ENTRIES SUPPLIED
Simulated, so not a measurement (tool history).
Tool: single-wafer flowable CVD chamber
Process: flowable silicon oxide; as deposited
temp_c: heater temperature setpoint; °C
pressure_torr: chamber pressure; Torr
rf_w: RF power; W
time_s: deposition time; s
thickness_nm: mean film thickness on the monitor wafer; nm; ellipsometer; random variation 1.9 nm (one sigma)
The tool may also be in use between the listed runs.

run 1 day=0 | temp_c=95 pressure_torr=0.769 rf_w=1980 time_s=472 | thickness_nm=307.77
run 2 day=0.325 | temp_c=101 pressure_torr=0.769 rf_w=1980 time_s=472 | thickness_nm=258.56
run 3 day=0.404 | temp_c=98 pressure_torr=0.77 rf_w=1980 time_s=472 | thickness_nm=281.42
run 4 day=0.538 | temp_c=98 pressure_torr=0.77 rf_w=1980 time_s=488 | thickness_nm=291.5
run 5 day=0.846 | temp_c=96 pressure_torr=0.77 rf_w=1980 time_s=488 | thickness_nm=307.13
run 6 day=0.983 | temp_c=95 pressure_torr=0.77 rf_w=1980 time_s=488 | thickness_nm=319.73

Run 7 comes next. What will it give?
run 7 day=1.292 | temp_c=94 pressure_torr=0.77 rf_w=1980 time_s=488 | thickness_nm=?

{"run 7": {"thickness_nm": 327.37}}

WORK ITEM
Each line from the start of the listing above through the line containing "run 7 day=1.292" should be copied exactly, please, with no other lines added.

RESPONSE
Simulated, so not a measurement (tool history).
Tool: single-wafer flowable CVD chamber
Process: flowable silicon oxide; as deposited
temp_c: heater temperature setpoint; °C
pressure_torr: chamber pressure; Torr
rf_w: RF power; W
time_s: deposition time; s
thickness_nm: mean film thickness on the monitor wafer; nm; ellipsometer; random variation 1.9 nm (one sigma)
The tool may also be in use between the listed runs.

run 1 day=0 | temp_c=95 pressure_torr=0.769 rf_w=1980 time_s=472 | thickness_nm=307.77
run 2 day=0.325 | temp_c=101 pressure_torr=0.769 rf_w=1980 time_s=472 | thickness_nm=258.56
run 3 day=0.404 | temp_c=98 pressure_torr=0.77 rf_w=1980 time_s=472 | thickness_nm=281.42
run 4 day=0.538 | temp_c=98 pressure_torr=0.77 rf_w=1980 time_s=488 | thickness_nm=291.5
run 5 day=0.846 | temp_c=96 pressure_torr=0.77 rf_w=1980 time_s=488 | thickness_nm=307.13
run 6 day=0.983 | temp_c=95 pressure_torr=0.77 rf_w=1980 time_s=488 | thickness_nm=319.73

Run 7 comes next. What will it give?
run 7 day=1.292 | temp_c=94 pressure_torr=0.77 rf_w=1980 time_s=488 | thickness_nm=?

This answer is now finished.